○ ○ ○

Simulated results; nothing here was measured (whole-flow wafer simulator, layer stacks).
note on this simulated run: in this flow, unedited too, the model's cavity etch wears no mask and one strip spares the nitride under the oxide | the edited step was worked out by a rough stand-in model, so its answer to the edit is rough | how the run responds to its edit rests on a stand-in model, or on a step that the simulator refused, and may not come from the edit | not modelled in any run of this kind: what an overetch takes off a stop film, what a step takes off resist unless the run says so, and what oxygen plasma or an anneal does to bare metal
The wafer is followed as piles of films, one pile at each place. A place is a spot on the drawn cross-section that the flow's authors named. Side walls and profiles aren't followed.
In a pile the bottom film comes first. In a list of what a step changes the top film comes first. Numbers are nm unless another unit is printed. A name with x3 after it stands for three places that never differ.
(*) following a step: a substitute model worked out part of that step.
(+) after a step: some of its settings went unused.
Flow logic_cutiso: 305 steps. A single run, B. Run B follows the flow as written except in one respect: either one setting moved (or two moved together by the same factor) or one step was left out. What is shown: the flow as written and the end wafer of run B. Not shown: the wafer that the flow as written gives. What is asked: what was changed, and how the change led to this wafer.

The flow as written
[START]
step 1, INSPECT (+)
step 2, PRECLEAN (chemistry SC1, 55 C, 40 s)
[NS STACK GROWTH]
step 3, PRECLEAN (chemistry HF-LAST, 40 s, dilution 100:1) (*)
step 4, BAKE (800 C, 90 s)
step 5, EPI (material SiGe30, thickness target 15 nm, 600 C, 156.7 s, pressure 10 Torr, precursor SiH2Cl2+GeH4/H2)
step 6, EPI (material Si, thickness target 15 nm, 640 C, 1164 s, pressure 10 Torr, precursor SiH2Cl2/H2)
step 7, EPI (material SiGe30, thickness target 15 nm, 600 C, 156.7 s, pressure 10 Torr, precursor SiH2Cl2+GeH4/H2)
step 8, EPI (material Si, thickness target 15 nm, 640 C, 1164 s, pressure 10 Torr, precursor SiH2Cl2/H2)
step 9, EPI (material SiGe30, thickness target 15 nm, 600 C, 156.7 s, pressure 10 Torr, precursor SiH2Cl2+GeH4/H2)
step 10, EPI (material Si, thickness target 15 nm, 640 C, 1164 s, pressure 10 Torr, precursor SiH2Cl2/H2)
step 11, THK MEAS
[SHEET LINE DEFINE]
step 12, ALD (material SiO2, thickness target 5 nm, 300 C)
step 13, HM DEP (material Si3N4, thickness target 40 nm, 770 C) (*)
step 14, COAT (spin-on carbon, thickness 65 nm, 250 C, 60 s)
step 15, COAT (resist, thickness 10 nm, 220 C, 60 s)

○ ○ ○

[Work instruction] Could you repeat exactly the lines in the listing above from the one with "The wafer is" down to the one with "step 9, EPI"? Include both of those lines.

[Exercise solution]
The wafer is followed as piles of films, one pile at each place. A place is a spot on the drawn cross-section that the flow's authors named. Side walls and profiles aren't followed.
In a pile the bottom film comes first. In a list of what a step changes the top film comes first. Numbers are nm unless another unit is printed. A name with x3 after it stands for three places that never differ.
(*) following a step: a substitute model worked out part of that step.
(+) after a step: some of its settings went unused.
Flow logic_cutiso: 305 steps. A single run, B. Run B follows the flow as written except in one respect: either one setting moved (or two moved together by the same factor) or one step was left out. What is shown: the flow as written and the end wafer of run B. Not shown: the wafer that the flow as written gives. What is asked: what was changed, and how the change led to this wafer.

The flow as written
[START]
step 1, INSPECT (+)
step 2, PRECLEAN (chemistry SC1, 55 C, 40 s)
[NS STACK GROWTH]
step 3, PRECLEAN (chemistry HF-LAST, 40 s, dilution 100:1) (*)
step 4, BAKE (800 C, 90 s)
step 5, EPI (material SiGe30, thickness target 15 nm, 600 C, 156.7 s, pressure 10 Torr, precursor SiH2Cl2+GeH4/H2)
step 6, EPI (material Si, thickness target 15 nm, 640 C, 1164 s, pressure 10 Torr, precursor SiH2Cl2/H2)
step 7, EPI (material SiGe30, thickness target 15 nm, 600 C, 156.7 s, pressure 10 Torr, precursor SiH2Cl2+GeH4/H2)
step 8, EPI (material Si, thickness target 15 nm, 640 C, 1164 s, pressure 10 Torr, precursor SiH2Cl2/H2)
step 9, EPI (material SiGe30, thickness target 15 nm, 600 C, 156.7 s, pressure 10 Torr, precursor SiH2Cl2+GeH4/H2)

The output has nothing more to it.